Reproduce the full listing exactly.

##########

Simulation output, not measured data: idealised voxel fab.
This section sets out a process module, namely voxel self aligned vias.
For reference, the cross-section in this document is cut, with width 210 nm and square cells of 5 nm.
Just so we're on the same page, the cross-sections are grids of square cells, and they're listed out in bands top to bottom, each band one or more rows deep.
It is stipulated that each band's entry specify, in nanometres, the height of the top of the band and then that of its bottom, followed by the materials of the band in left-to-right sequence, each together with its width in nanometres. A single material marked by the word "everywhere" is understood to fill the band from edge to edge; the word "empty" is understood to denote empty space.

##########

• _EXPECTED ANSWER_:
Simulation output, not measured data: idealised voxel fab.
This section sets out a process module, namely voxel self aligned vias.
For reference, the cross-section in this document is cut, with width 210 nm and square cells of 5 nm.
Just so we're on the same page, the cross-sections are grids of square cells, and they're listed out in bands top to bottom, each band one or more rows deep.
It is stipulated that each band's entry specify, in nanometres, the height of the top of the band and then that of its bottom, followed by the materials of the band in left-to-right sequence, each together with its width in nanometres. A single material marked by the word "everywhere" is understood to fill the band from edge to edge; the word "empty" is understood to denote empty space.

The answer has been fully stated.